Activity:
Print the listing below in its entirety, character for character.

--- START ---

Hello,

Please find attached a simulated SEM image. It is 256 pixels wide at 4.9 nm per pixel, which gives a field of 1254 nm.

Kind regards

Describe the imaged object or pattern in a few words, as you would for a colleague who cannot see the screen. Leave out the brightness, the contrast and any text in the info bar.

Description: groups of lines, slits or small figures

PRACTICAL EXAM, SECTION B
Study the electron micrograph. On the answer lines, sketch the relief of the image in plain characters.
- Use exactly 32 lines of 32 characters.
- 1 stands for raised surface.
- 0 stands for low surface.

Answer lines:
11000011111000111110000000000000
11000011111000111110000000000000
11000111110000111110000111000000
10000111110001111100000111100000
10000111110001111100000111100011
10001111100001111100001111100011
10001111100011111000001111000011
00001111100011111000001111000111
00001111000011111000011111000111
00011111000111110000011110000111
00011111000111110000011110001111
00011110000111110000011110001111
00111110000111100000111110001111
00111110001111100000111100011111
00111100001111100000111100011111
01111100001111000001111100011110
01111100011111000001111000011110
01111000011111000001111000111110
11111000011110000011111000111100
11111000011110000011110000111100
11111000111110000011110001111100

--- END ---

Your solution:
Hello,

Please find attached a simulated SEM image. It is 256 pixels wide at 4.9 nm per pixel, which gives a field of 1254 nm.

Kind regards

Describe the imaged object or pattern in a few words, as you would for a colleague who cannot see the screen. Leave out the brightness, the contrast and any text in the info bar.

Description: groups of lines, slits or small figures

PRACTICAL EXAM, SECTION B
Study the electron micrograph. On the answer lines, sketch the relief of the image in plain characters.
- Use exactly 32 lines of 32 characters.
- 1 stands for raised surface.
- 0 stands for low surface.

Answer lines:
11000011111000111110000000000000
11000011111000111110000000000000
11000111110000111110000111000000
10000111110001111100000111100000
10000111110001111100000111100011
10001111100001111100001111100011
10001111100011111000001111000011
00001111100011111000001111000111
00001111000011111000011111000111
00011111000111110000011110000111
00011111000111110000011110001111
00011110000111110000011110001111
00111110000111100000111110001111
00111110001111100000111100011111
00111100001111100000111100011111
01111100001111000001111100011110
01111100011111000001111000011110
01111000011111000001111000111110
11111000011110000011111000111100
11111000011110000011110000111100
11111000111110000011110001111100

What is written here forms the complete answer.